Segment Start: Extracted material

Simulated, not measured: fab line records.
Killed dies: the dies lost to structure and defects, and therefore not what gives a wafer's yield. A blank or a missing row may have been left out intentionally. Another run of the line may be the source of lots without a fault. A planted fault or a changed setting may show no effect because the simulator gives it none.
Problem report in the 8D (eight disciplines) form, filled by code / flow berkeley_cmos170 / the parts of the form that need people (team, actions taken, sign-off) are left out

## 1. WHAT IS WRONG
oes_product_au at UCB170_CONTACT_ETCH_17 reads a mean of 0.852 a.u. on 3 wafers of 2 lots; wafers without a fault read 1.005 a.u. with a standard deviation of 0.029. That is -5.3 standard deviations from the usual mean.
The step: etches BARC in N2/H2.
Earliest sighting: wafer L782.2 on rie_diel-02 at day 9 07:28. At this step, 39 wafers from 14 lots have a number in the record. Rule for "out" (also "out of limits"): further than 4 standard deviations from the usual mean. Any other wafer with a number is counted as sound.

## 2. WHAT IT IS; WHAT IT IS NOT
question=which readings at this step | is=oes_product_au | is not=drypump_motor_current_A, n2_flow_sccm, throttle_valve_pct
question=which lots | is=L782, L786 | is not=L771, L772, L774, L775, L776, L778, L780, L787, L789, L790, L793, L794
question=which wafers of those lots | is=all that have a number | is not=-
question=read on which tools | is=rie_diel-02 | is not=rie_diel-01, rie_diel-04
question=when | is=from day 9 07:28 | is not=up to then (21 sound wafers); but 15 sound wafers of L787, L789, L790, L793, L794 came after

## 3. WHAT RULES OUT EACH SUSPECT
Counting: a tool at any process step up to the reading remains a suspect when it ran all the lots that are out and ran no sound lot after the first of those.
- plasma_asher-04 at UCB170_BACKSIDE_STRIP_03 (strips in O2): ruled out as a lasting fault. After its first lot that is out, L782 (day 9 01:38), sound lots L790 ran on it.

Segment End: Extracted material

Could you transcribe the entries exactly, from the first line through the line containing "## 1. WHAT IS WRONG", and give nothing more?

Simulated, not measured: fab line records.
Killed dies: the dies lost to structure and defects, and therefore not what gives a wafer's yield. A blank or a missing row may have been left out intentionally. Another run of the line may be the source of lots without a fault. A planted fault or a changed setting may show no effect because the simulator gives it none.
Problem report in the 8D (eight disciplines) form, filled by code / flow berkeley_cmos170 / the parts of the form that need people (team, actions taken, sign-off) are left out

## 1. WHAT IS WRONG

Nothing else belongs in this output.